[Start of section]

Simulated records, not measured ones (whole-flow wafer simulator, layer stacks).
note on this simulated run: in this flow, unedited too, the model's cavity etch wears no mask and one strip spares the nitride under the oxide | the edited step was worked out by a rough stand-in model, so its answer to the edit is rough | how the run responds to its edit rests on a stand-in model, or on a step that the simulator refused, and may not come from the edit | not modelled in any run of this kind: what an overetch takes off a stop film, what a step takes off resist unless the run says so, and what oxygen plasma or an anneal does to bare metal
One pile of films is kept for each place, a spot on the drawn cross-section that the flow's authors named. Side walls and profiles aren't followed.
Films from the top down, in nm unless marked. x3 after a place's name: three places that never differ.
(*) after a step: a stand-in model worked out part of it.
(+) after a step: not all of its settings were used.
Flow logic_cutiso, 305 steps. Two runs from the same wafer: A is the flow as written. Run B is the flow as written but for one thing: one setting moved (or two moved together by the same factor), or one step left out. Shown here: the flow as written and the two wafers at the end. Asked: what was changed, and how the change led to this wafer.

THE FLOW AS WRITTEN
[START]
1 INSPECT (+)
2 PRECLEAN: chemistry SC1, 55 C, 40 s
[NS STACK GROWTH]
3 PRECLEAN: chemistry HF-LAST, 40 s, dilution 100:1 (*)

[End of section]

__ASSIGNMENT__. Reproduce the preceding entries exactly and completely.

__PROBLEM SOLUTION__.
Simulated records, not measured ones (whole-flow wafer simulator, layer stacks).
note on this simulated run: in this flow, unedited too, the model's cavity etch wears no mask and one strip spares the nitride under the oxide | the edited step was worked out by a rough stand-in model, so its answer to the edit is rough | how the run responds to its edit rests on a stand-in model, or on a step that the simulator refused, and may not come from the edit | not modelled in any run of this kind: what an overetch takes off a stop film, what a step takes off resist unless the run says so, and what oxygen plasma or an anneal does to bare metal
One pile of films is kept for each place, a spot on the drawn cross-section that the flow's authors named. Side walls and profiles aren't followed.
Films from the top down, in nm unless marked. x3 after a place's name: three places that never differ.
(*) after a step: a stand-in model worked out part of it.
(+) after a step: not all of its settings were used.
Flow logic_cutiso, 305 steps. Two runs from the same wafer: A is the flow as written. Run B is the flow as written but for one thing: one setting moved (or two moved together by the same factor), or one step left out. Shown here: the flow as written and the two wafers at the end. Asked: what was changed, and how the change led to this wafer.

THE FLOW AS WRITTEN
[START]
1 INSPECT (+)
2 PRECLEAN: chemistry SC1, 55 C, 40 s
[NS STACK GROWTH]
3 PRECLEAN: chemistry HF-LAST, 40 s, dilution 100:1 (*)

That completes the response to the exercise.